START Extracted records

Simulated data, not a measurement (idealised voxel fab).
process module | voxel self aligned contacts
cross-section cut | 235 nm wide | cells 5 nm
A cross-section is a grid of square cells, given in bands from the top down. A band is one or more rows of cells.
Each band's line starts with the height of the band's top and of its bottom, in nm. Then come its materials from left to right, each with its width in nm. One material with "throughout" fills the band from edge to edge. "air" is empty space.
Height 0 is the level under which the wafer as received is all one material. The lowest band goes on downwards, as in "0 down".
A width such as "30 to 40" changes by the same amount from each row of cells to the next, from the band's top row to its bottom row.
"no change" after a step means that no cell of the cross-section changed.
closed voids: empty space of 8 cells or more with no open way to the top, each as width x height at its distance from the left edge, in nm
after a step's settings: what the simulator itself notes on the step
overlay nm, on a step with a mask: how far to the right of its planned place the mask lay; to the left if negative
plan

END Extracted records

• Action item
The records above must be retyped in full, exactly.

• Your solution
Simulated data, not a measurement (idealised voxel fab).
process module | voxel self aligned contacts
cross-section cut | 235 nm wide | cells 5 nm
A cross-section is a grid of square cells, given in bands from the top down. A band is one or more rows of cells.
Each band's line starts with the height of the band's top and of its bottom, in nm. Then come its materials from left to right, each with its width in nm. One material with "throughout" fills the band from edge to edge. "air" is empty space.
Height 0 is the level under which the wafer as received is all one material. The lowest band goes on downwards, as in "0 down".
A width such as "30 to 40" changes by the same amount from each row of cells to the next, from the band's top row to its bottom row.
"no change" after a step means that no cell of the cross-section changed.
closed voids: empty space of 8 cells or more with no open way to the top, each as width x height at its distance from the left edge, in nm
after a step's settings: what the simulator itself notes on the step
overlay nm, on a step with a mask: how far to the right of its planned place the mask lay; to the left if negative
plan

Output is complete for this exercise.